-- Data to examine --
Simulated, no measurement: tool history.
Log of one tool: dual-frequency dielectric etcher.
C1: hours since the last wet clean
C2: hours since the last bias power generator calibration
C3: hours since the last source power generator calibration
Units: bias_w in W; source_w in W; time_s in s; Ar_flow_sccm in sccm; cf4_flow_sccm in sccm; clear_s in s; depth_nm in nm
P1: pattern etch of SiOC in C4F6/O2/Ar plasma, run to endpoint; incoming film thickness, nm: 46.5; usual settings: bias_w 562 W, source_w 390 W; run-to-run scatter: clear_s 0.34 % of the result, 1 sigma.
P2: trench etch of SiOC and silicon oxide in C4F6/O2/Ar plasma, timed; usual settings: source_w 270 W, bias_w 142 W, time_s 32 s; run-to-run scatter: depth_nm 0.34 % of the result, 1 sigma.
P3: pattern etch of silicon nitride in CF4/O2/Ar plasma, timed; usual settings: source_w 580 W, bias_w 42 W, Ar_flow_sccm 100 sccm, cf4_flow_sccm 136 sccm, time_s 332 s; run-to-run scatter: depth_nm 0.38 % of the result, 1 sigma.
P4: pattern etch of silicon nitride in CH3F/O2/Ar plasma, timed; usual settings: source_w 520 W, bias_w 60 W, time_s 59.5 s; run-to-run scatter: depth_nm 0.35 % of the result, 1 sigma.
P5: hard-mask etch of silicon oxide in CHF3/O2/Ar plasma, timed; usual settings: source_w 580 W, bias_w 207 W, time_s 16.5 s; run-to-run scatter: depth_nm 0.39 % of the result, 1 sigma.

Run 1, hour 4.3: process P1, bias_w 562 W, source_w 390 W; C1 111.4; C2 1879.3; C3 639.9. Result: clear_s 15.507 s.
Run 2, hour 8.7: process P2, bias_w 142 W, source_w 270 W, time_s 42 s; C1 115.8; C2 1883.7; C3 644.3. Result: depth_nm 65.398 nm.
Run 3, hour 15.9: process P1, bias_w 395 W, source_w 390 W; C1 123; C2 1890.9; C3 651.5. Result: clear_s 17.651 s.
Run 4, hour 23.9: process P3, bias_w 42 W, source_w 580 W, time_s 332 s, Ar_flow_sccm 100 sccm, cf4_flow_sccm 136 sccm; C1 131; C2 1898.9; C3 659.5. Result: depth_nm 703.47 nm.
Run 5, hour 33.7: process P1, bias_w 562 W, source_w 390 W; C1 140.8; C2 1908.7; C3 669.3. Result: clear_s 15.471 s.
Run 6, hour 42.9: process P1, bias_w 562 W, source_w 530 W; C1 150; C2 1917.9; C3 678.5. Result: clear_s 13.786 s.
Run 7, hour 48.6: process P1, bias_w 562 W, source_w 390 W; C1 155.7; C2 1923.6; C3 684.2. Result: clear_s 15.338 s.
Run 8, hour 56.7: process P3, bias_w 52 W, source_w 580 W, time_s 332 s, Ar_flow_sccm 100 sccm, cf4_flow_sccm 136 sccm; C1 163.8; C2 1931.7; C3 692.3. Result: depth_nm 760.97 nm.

-- Assigned task --
Starting at the first line of the data above, please restate word for word every line up to and including the one that holds "Units: bias_w in", and add nothing else.

-- Task solution --
Simulated, no measurement: tool history.
Log of one tool: dual-frequency dielectric etcher.
C1: hours since the last wet clean
C2: hours since the last bias power generator calibration
C3: hours since the last source power generator calibration
Units: bias_w in W; source_w in W; time_s in s; Ar_flow_sccm in sccm; cf4_flow_sccm in sccm; clear_s in s; depth_nm in nm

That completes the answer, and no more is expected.